────────────────

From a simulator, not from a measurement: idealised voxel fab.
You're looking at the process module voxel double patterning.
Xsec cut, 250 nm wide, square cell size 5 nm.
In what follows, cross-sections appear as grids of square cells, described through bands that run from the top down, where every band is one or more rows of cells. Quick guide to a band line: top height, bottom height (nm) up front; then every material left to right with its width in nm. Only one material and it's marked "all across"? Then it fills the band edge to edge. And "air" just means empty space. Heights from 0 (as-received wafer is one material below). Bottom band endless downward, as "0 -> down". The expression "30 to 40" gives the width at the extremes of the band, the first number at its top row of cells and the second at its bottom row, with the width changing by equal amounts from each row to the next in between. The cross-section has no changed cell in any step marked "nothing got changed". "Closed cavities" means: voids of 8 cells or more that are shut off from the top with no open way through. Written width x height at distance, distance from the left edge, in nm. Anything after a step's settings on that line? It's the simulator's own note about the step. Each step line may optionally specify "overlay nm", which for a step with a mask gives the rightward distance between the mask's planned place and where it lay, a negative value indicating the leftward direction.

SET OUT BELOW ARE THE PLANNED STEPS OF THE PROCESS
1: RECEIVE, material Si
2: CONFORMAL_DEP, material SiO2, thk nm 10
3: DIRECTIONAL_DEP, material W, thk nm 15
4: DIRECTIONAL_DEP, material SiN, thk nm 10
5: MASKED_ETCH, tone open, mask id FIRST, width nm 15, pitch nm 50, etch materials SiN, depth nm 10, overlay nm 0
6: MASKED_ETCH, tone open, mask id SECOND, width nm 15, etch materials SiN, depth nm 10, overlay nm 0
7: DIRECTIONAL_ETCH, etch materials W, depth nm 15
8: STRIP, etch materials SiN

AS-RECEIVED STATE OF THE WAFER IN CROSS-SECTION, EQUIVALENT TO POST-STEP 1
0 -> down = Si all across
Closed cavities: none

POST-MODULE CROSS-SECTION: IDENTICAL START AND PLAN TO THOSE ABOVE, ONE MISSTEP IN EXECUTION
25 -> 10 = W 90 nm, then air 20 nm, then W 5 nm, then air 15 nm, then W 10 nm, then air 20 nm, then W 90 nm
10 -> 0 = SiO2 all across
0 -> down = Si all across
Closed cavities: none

────────────────

_WORK ORDER_. Could you please copy the lines of the listing above exactly, from its first line through the line bearing "4: DIRECTIONAL_DEP, material SiN, thk nm 10", and nothing more?

_ANSWER AREA_.
From a simulator, not from a measurement: idealised voxel fab.
You're looking at the process module voxel double patterning.
Xsec cut, 250 nm wide, square cell size 5 nm.
In what follows, cross-sections appear as grids of square cells, described through bands that run from the top down, where every band is one or more rows of cells. Quick guide to a band line: top height, bottom height (nm) up front; then every material left to right with its width in nm. Only one material and it's marked "all across"? Then it fills the band edge to edge. And "air" just means empty space. Heights from 0 (as-received wafer is one material below). Bottom band endless downward, as "0 -> down". The expression "30 to 40" gives the width at the extremes of the band, the first number at its top row of cells and the second at its bottom row, with the width changing by equal amounts from each row to the next in between. The cross-section has no changed cell in any step marked "nothing got changed". "Closed cavities" means: voids of 8 cells or more that are shut off from the top with no open way through. Written width x height at distance, distance from the left edge, in nm. Anything after a step's settings on that line? It's the simulator's own note about the step. Each step line may optionally specify "overlay nm", which for a step with a mask gives the rightward distance between the mask's planned place and where it lay, a negative value indicating the leftward direction.

SET OUT BELOW ARE THE PLANNED STEPS OF THE PROCESS
1: RECEIVE, material Si
2: CONFORMAL_DEP, material SiO2, thk nm 10
3: DIRECTIONAL_DEP, material W, thk nm 15
4: DIRECTIONAL_DEP, material SiN, thk nm 10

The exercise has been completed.